- **ACTIVITY**:
Give back all of the data exactly as written.

- **SOURCE INFORMATION**:
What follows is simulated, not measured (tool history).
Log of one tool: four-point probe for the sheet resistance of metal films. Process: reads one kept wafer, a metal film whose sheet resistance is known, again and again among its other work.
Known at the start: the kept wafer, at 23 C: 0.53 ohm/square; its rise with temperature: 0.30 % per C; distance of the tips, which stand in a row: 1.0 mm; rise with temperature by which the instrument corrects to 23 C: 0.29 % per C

- **EXERCISE ANSWER**:
What follows is simulated, not measured (tool history).
Log of one tool: four-point probe for the sheet resistance of metal films. Process: reads one kept wafer, a metal film whose sheet resistance is known, again and again among its other work.
Known at the start: the kept wafer, at 23 C: 0.53 ohm/square; its rise with temperature: 0.30 % per C; distance of the tips, which stand in a row: 1.0 mm; rise with temperature by which the instrument corrects to 23 C: 0.29 % per C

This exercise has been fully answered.